Transcribe, word for word and without additions, each line below from the one containing "17 PECVD: material" through the one containing "18 COAT: KrF resist, thickness 600 nm", both ends included.

======== EXTRACTED DATA ========
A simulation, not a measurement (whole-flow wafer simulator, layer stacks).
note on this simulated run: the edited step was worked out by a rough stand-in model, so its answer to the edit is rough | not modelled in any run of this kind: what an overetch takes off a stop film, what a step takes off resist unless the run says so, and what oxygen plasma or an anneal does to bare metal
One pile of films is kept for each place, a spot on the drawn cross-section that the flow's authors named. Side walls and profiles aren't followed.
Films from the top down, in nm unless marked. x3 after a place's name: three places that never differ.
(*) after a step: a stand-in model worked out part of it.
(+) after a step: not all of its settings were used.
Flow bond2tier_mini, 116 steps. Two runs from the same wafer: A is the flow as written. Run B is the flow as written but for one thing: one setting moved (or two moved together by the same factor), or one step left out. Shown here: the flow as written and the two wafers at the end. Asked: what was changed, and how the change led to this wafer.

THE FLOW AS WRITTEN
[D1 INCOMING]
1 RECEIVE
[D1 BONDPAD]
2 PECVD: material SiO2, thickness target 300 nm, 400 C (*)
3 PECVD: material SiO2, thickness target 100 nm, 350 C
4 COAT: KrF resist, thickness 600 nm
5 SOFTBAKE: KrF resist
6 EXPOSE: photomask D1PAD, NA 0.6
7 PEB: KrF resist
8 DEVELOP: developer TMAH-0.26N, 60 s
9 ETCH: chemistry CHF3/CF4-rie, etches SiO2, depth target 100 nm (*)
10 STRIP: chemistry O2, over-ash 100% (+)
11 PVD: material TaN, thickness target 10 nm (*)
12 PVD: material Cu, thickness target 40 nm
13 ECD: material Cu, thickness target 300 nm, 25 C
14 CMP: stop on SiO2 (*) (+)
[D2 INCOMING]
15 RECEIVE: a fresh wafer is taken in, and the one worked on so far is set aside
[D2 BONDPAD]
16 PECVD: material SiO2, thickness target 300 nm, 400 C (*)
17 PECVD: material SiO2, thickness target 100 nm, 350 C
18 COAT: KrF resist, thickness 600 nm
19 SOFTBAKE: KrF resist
========

§ EXERCISE OUTPUT:
17 PECVD: material SiO2, thickness target 100 nm, 350 C
18 COAT: KrF resist, thickness 600 nm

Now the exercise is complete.